Please write out, exactly as given, every line of the entries below up to and including the line with "highest temperature of the surface (K): pyrometer".

= Beginning of Section =
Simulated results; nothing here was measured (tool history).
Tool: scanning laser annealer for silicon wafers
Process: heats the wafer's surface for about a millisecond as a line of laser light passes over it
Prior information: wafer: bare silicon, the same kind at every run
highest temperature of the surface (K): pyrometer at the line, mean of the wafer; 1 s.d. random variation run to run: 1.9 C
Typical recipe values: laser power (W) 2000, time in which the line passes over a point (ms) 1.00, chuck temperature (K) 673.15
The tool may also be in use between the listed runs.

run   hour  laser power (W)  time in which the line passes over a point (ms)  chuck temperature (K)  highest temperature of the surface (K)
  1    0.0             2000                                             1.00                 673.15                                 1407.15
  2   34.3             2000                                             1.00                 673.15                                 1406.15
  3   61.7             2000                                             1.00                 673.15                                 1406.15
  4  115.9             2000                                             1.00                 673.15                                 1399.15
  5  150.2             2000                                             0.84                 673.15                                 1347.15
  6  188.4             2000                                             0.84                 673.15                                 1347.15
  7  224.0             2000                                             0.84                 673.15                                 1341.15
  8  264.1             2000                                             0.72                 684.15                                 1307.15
= End of Section =

## [Answer section]
Simulated results; nothing here was measured (tool history).
Tool: scanning laser annealer for silicon wafers
Process: heats the wafer's surface for about a millisecond as a line of laser light passes over it
Prior information: wafer: bare silicon, the same kind at every run
highest temperature of the surface (K): pyrometer at the line, mean of the wafer; 1 s.d. random variation run to run: 1.9 C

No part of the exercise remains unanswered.